▸ Study material
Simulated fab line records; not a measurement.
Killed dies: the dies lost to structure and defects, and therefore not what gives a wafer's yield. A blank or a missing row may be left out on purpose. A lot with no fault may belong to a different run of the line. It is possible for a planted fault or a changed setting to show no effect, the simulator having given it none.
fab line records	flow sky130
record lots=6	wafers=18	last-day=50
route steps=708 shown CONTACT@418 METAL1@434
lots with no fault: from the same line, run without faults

▸ Activity
The whole of the material above should be given again exactly.

▸ Problem solution
Simulated fab line records; not a measurement.
Killed dies: the dies lost to structure and defects, and therefore not what gives a wafer's yield. A blank or a missing row may be left out on purpose. A lot with no fault may belong to a different run of the line. It is possible for a planted fault or a changed setting to show no effect, the simulator having given it none.
fab line records	flow sky130
record lots=6	wafers=18	last-day=50
route steps=708 shown CONTACT@418 METAL1@434
lots with no fault: from the same line, run without faults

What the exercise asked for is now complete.